Assigned task: In the entries below, the lines from the one with "# day 1.3: new syringe of resin" through the one with "# day 7.521: new syringe of resin" are to be copied exactly; both ends count.

Raw data:
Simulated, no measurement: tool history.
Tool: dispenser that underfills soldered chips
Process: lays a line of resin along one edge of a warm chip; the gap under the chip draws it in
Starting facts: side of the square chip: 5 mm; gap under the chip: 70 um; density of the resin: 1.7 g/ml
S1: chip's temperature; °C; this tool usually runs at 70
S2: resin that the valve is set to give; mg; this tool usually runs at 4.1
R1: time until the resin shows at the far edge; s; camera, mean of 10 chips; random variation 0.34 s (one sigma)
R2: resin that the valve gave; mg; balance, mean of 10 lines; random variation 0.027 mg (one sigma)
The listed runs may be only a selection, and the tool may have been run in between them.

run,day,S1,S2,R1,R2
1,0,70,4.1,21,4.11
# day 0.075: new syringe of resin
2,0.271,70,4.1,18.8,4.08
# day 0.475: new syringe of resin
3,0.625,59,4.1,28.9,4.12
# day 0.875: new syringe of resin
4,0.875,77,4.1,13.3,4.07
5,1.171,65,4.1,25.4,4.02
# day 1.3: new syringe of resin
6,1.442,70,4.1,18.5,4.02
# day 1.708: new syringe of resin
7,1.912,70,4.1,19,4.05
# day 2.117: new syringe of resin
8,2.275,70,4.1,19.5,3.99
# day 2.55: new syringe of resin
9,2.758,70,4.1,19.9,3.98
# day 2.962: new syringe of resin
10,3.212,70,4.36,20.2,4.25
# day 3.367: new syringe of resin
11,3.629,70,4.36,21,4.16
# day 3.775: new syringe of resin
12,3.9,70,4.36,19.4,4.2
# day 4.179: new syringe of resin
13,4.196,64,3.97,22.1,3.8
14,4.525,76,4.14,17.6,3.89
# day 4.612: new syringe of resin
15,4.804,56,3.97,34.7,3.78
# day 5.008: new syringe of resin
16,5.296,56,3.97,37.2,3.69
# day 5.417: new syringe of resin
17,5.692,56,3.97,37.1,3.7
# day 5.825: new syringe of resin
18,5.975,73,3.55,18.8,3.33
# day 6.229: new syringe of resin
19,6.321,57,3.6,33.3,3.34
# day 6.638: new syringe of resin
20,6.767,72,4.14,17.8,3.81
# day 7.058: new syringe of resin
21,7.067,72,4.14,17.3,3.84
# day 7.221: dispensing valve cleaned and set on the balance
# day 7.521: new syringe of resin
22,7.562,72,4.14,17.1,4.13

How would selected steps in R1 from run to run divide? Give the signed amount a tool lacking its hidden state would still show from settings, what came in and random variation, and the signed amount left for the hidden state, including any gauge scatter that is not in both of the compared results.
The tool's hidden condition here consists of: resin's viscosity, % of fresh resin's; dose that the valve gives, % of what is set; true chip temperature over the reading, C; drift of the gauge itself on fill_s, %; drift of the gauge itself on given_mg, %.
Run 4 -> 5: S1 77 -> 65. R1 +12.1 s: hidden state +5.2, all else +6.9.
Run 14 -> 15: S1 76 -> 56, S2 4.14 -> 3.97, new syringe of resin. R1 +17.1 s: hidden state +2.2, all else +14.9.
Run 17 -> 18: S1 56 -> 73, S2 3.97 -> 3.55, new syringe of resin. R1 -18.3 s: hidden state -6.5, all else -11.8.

Task solution:
# day 1.3: new syringe of resin
6,1.442,70,4.1,18.5,4.02
# day 1.708: new syringe of resin
7,1.912,70,4.1,19,4.05
# day 2.117: new syringe of resin
8,2.275,70,4.1,19.5,3.99
# day 2.55: new syringe of resin
9,2.758,70,4.1,19.9,3.98
# day 2.962: new syringe of resin
10,3.212,70,4.36,20.2,4.25
# day 3.367: new syringe of resin
11,3.629,70,4.36,21,4.16
# day 3.775: new syringe of resin
12,3.9,70,4.36,19.4,4.2
# day 4.179: new syringe of resin
13,4.196,64,3.97,22.1,3.8
14,4.525,76,4.14,17.6,3.89
# day 4.612: new syringe of resin
15,4.804,56,3.97,34.7,3.78
# day 5.008: new syringe of resin
16,5.296,56,3.97,37.2,3.69
# day 5.417: new syringe of resin
17,5.692,56,3.97,37.1,3.7
# day 5.825: new syringe of resin
18,5.975,73,3.55,18.8,3.33
# day 6.229: new syringe of resin
19,6.321,57,3.6,33.3,3.34
# day 6.638: new syringe of resin
20,6.767,72,4.14,17.8,3.81
# day 7.058: new syringe of resin
21,7.067,72,4.14,17.3,3.84
# day 7.221: dispensing valve cleaned and set on the balance
# day 7.521: new syringe of resin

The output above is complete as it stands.